BEGIN

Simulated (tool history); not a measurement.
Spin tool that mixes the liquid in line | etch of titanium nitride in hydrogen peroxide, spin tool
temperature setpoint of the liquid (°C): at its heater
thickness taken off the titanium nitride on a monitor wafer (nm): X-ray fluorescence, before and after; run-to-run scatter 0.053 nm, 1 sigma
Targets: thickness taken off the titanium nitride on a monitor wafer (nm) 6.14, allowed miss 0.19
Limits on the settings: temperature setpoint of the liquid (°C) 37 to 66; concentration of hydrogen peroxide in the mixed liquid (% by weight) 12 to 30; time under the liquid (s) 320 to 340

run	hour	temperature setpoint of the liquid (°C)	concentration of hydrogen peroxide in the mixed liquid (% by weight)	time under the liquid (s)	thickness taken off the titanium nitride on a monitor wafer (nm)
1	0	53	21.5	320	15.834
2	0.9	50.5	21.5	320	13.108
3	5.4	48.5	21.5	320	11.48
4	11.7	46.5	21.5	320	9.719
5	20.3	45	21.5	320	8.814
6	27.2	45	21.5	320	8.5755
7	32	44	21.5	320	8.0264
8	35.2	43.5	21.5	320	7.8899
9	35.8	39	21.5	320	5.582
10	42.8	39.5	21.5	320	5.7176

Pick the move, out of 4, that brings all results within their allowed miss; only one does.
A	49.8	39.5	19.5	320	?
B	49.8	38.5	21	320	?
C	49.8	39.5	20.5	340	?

END

◆ **WORK ORDER**
Please copy, word for word, every line from the first line of the records through the line containing "nm, 1 sigma", with both of those lines included and nothing else.

◆ **EXERCISE ANSWER**
Simulated (tool history); not a measurement.
Spin tool that mixes the liquid in line | etch of titanium nitride in hydrogen peroxide, spin tool
temperature setpoint of the liquid (°C): at its heater
thickness taken off the titanium nitride on a monitor wafer (nm): X-ray fluorescence, before and after; run-to-run scatter 0.053 nm, 1 sigma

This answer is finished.